• _Brief_: Return only the lines running from the top of the entries to the line with "Chamber matching |", inclusive, exactly as written.

• _Listed entries_:
[Start of Attachment]

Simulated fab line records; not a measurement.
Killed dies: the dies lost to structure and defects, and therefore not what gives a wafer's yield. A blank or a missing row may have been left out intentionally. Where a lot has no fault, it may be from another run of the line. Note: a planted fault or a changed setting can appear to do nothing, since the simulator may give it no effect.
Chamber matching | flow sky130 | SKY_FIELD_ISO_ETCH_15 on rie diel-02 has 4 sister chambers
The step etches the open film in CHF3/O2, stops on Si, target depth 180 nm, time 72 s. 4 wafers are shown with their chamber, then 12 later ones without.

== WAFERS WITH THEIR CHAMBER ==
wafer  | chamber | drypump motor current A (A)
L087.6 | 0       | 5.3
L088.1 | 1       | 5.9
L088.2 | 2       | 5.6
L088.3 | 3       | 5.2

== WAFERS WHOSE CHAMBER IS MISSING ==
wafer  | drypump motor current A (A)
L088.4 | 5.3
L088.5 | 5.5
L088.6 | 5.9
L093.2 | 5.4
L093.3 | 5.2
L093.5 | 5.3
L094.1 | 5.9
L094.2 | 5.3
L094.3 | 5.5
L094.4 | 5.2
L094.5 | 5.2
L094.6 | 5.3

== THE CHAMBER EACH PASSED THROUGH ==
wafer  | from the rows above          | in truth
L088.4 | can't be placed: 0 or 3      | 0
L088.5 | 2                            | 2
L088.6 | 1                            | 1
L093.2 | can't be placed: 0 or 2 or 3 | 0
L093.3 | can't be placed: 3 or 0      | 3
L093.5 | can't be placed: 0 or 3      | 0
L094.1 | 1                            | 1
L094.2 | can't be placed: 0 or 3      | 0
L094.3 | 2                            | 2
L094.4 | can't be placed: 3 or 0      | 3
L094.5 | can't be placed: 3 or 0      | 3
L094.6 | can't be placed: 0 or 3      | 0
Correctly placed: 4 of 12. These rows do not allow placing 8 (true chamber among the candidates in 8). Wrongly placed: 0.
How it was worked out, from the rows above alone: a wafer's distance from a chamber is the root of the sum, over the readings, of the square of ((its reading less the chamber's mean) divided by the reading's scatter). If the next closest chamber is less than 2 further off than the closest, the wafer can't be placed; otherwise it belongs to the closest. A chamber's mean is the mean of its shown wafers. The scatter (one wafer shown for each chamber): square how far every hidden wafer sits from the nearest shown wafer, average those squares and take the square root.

[End of Attachment]

• _Written answer_:
Simulated fab line records; not a measurement.
Killed dies: the dies lost to structure and defects, and therefore not what gives a wafer's yield. A blank or a missing row may have been left out intentionally. Where a lot has no fault, it may be from another run of the line. Note: a planted fault or a changed setting can appear to do nothing, since the simulator may give it no effect.
Chamber matching | flow sky130 | SKY_FIELD_ISO_ETCH_15 on rie diel-02 has 4 sister chambers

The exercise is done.